[Work task] Below are lines of data; restate word for word those running from the line containing "- 5 nm to 0 nm | SiN everywhere" to the line containing "- 30 nm to 15 nm | aC everywhere", inclusive, and no others.

======== Information given
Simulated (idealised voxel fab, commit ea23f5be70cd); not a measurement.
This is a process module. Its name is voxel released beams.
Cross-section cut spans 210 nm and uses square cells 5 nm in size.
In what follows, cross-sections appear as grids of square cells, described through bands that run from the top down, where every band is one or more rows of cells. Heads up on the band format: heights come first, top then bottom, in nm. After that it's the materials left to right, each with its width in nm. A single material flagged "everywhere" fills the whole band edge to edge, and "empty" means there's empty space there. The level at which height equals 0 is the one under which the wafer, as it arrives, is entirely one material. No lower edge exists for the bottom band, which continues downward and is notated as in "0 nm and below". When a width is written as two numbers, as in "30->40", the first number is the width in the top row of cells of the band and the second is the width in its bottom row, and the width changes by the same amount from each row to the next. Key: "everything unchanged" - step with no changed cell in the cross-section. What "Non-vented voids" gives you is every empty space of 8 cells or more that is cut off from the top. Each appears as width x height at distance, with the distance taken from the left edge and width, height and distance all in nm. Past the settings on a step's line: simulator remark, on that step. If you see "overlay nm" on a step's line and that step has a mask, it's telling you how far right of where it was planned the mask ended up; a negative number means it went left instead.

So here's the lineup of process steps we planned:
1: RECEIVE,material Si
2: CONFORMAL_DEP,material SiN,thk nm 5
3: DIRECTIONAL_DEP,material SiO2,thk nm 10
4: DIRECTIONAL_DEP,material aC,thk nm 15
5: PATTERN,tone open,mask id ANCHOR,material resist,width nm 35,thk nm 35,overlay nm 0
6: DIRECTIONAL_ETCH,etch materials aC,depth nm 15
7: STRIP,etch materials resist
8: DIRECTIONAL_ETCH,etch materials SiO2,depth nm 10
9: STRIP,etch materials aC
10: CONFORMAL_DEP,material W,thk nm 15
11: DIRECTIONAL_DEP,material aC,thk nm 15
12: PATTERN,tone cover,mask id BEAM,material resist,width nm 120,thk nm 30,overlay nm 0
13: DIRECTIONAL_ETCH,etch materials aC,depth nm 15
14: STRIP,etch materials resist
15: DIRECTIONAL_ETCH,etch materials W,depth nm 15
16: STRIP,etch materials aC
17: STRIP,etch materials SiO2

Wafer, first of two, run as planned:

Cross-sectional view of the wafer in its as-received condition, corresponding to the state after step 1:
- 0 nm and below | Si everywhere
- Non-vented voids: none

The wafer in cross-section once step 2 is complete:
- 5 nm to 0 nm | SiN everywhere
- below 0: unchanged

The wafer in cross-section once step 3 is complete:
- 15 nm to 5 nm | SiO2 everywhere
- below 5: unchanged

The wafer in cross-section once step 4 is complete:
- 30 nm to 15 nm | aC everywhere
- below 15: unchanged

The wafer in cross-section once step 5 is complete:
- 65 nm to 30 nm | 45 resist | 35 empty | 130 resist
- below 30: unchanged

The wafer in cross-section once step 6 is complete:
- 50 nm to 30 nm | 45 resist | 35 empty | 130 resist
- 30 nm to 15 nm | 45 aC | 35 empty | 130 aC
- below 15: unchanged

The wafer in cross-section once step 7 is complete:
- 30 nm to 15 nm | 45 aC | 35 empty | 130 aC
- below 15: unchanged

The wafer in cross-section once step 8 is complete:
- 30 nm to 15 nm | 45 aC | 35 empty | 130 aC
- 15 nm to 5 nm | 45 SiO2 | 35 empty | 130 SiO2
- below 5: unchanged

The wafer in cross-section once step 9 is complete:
================

[Your solution]
- 5 nm to 0 nm | SiN everywhere
- below 0: unchanged

The wafer in cross-section once step 3 is complete:
- 15 nm to 5 nm | SiO2 everywhere
- below 5: unchanged

The wafer in cross-section once step 4 is complete:
- 30 nm to 15 nm | aC everywhere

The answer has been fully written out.